## [Data extract]
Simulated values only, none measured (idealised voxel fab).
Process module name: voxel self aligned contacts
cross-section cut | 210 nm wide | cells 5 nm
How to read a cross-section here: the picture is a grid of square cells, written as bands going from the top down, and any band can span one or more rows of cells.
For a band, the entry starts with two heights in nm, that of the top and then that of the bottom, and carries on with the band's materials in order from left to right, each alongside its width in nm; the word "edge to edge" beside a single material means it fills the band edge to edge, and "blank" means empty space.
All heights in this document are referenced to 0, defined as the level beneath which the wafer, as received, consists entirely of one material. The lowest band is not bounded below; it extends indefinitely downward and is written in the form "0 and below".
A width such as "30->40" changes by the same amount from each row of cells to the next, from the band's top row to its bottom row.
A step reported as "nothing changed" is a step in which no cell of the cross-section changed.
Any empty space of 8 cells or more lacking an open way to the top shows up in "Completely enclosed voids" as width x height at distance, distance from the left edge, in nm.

## [Activity]
Please reply with an exact copy of the lines above, starting at the first and ending at the line that holds "cross-section cut | 210 nm wide | cells 5 nm".

## [Exercise answer]
Simulated values only, none measured (idealised voxel fab).
Process module name: voxel self aligned contacts
cross-section cut | 210 nm wide | cells 5 nm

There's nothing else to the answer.